#### [REQUIRED ACTION]
Repeat the entries exactly as they are written.

#### [GIVEN DATA]
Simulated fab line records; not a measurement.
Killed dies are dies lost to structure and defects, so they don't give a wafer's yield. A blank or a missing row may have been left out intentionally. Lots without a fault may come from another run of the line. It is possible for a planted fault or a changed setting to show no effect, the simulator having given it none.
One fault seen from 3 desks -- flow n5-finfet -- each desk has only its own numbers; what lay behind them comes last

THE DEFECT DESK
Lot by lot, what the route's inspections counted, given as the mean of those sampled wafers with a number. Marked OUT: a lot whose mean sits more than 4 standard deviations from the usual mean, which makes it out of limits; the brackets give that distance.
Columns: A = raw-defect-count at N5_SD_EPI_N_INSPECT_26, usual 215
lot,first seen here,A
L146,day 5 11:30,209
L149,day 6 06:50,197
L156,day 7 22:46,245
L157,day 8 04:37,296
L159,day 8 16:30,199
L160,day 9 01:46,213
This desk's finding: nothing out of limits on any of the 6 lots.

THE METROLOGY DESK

#### [ANSWER SECTION]
Simulated fab line records; not a measurement.
Killed dies are dies lost to structure and defects, so they don't give a wafer's yield. A blank or a missing row may have been left out intentionally. Lots without a fault may come from another run of the line. It is possible for a planted fault or a changed setting to show no effect, the simulator having given it none.
One fault seen from 3 desks -- flow n5-finfet -- each desk has only its own numbers; what lay behind them comes last

THE DEFECT DESK
Lot by lot, what the route's inspections counted, given as the mean of those sampled wafers with a number. Marked OUT: a lot whose mean sits more than 4 standard deviations from the usual mean, which makes it out of limits; the brackets give that distance.
Columns: A = raw-defect-count at N5_SD_EPI_N_INSPECT_26, usual 215
lot,first seen here,A
L146,day 5 11:30,209
L149,day 6 06:50,197
L156,day 7 22:46,245
L157,day 8 04:37,296
L159,day 8 16:30,199
L160,day 9 01:46,213
This desk's finding: nothing out of limits on any of the 6 lots.

THE METROLOGY DESK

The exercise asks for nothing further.